**Work order**
Please return every record below exactly as it stands.

**Entries provided**
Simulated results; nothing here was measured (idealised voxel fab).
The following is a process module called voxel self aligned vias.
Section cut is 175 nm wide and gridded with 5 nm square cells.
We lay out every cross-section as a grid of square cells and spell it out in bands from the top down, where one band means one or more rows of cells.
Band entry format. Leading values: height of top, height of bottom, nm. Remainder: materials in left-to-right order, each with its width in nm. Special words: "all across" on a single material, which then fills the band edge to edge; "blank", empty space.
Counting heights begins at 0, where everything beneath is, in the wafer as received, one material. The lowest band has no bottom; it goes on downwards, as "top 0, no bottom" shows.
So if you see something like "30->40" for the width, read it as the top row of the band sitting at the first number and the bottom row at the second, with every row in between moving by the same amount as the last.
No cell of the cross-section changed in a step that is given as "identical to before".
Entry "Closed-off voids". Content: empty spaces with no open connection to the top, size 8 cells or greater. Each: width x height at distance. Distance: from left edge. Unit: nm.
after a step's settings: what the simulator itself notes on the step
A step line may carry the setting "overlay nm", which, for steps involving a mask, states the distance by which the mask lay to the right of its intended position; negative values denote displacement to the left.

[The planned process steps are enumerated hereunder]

**Exercise response**
Simulated results; nothing here was measured (idealised voxel fab).
The following is a process module called voxel self aligned vias.
Section cut is 175 nm wide and gridded with 5 nm square cells.
We lay out every cross-section as a grid of square cells and spell it out in bands from the top down, where one band means one or more rows of cells.
Band entry format. Leading values: height of top, height of bottom, nm. Remainder: materials in left-to-right order, each with its width in nm. Special words: "all across" on a single material, which then fills the band edge to edge; "blank", empty space.
Counting heights begins at 0, where everything beneath is, in the wafer as received, one material. The lowest band has no bottom; it goes on downwards, as "top 0, no bottom" shows.
So if you see something like "30->40" for the width, read it as the top row of the band sitting at the first number and the bottom row at the second, with every row in between moving by the same amount as the last.
No cell of the cross-section changed in a step that is given as "identical to before".
Entry "Closed-off voids". Content: empty spaces with no open connection to the top, size 8 cells or greater. Each: width x height at distance. Distance: from left edge. Unit: nm.
after a step's settings: what the simulator itself notes on the step
A step line may carry the setting "overlay nm", which, for steps involving a mask, states the distance by which the mask lay to the right of its intended position; negative values denote displacement to the left.

[The planned process steps are enumerated hereunder]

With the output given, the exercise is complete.